------------------------------------

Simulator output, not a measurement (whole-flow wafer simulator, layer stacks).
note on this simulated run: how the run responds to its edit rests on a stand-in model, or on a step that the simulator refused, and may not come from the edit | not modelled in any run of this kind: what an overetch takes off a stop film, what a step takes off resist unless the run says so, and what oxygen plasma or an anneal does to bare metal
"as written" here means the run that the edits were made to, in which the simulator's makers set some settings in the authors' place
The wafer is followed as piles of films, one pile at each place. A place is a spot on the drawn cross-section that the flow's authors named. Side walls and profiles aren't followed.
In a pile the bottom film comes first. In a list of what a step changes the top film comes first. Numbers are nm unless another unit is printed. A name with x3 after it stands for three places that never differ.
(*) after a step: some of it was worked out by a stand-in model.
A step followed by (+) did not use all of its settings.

------------------------------------

A verbatim copy of the listing is needed.

▶ **Task result**:
Simulator output, not a measurement (whole-flow wafer simulator, layer stacks).
note on this simulated run: how the run responds to its edit rests on a stand-in model, or on a step that the simulator refused, and may not come from the edit | not modelled in any run of this kind: what an overetch takes off a stop film, what a step takes off resist unless the run says so, and what oxygen plasma or an anneal does to bare metal
"as written" here means the run that the edits were made to, in which the simulator's makers set some settings in the authors' place
The wafer is followed as piles of films, one pile at each place. A place is a spot on the drawn cross-section that the flow's authors named. Side walls and profiles aren't followed.
In a pile the bottom film comes first. In a list of what a step changes the top film comes first. Numbers are nm unless another unit is printed. A name with x3 after it stands for three places that never differ.
(*) after a step: some of it was worked out by a stand-in model.
A step followed by (+) did not use all of its settings.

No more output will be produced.